# DATA EXTRACTS
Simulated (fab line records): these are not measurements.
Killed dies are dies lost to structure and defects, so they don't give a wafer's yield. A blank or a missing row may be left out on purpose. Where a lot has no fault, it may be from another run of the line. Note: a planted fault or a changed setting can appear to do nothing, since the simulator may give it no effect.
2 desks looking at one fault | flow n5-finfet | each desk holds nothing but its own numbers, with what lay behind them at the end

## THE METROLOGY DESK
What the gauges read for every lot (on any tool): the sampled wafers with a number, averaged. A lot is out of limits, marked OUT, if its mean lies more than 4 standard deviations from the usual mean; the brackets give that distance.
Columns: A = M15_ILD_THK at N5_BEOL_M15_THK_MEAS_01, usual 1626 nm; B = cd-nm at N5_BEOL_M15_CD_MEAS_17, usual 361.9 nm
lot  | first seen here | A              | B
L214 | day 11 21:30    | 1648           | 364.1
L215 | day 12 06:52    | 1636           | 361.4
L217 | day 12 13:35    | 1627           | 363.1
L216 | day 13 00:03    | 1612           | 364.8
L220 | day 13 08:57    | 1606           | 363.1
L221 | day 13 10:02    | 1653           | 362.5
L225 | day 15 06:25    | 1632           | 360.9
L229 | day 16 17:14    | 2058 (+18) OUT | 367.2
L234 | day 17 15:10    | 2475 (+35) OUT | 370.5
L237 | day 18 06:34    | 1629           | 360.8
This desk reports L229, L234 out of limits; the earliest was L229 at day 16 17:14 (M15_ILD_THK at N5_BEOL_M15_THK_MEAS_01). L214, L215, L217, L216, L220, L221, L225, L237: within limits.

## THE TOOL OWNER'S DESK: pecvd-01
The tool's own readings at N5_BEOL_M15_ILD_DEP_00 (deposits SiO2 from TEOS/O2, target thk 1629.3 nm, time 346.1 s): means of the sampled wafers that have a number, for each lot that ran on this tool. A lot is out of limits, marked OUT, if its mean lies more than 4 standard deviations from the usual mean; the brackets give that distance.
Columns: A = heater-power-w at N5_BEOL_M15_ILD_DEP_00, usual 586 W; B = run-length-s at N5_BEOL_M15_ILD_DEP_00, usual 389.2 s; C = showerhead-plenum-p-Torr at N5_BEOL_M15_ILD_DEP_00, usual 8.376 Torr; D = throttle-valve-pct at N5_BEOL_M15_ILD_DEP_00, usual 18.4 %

# WORK TASK
Include the first line of the listing, the line with "L220 | day 13", and every line between them, each repeated exactly, and output only those.

# REPLY
Simulated (fab line records): these are not measurements.
Killed dies are dies lost to structure and defects, so they don't give a wafer's yield. A blank or a missing row may be left out on purpose. Where a lot has no fault, it may be from another run of the line. Note: a planted fault or a changed setting can appear to do nothing, since the simulator may give it no effect.
2 desks looking at one fault | flow n5-finfet | each desk holds nothing but its own numbers, with what lay behind them at the end

## THE METROLOGY DESK
What the gauges read for every lot (on any tool): the sampled wafers with a number, averaged. A lot is out of limits, marked OUT, if its mean lies more than 4 standard deviations from the usual mean; the brackets give that distance.
Columns: A = M15_ILD_THK at N5_BEOL_M15_THK_MEAS_01, usual 1626 nm; B = cd-nm at N5_BEOL_M15_CD_MEAS_17, usual 361.9 nm
lot  | first seen here | A              | B
L214 | day 11 21:30    | 1648           | 364.1
L215 | day 12 06:52    | 1636           | 361.4
L217 | day 12 13:35    | 1627           | 363.1
L216 | day 13 00:03    | 1612           | 364.8
L220 | day 13 08:57    | 1606           | 363.1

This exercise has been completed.